# Supplied entries:
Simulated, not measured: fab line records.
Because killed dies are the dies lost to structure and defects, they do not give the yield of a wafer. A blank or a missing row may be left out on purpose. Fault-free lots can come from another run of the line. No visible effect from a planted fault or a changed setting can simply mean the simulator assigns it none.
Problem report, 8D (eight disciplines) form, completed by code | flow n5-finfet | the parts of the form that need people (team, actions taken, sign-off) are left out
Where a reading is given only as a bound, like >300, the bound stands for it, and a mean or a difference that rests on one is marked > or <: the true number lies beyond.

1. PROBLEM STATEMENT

# Requirement:
Word for word, transcribe each record.

# Task solution:
Simulated, not measured: fab line records.
Because killed dies are the dies lost to structure and defects, they do not give the yield of a wafer. A blank or a missing row may be left out on purpose. Fault-free lots can come from another run of the line. No visible effect from a planted fault or a changed setting can simply mean the simulator assigns it none.
Problem report, 8D (eight disciplines) form, completed by code | flow n5-finfet | the parts of the form that need people (team, actions taken, sign-off) are left out
Where a reading is given only as a bound, like >300, the bound stands for it, and a mean or a difference that rests on one is marked > or <: the true number lies beyond.

1. PROBLEM STATEMENT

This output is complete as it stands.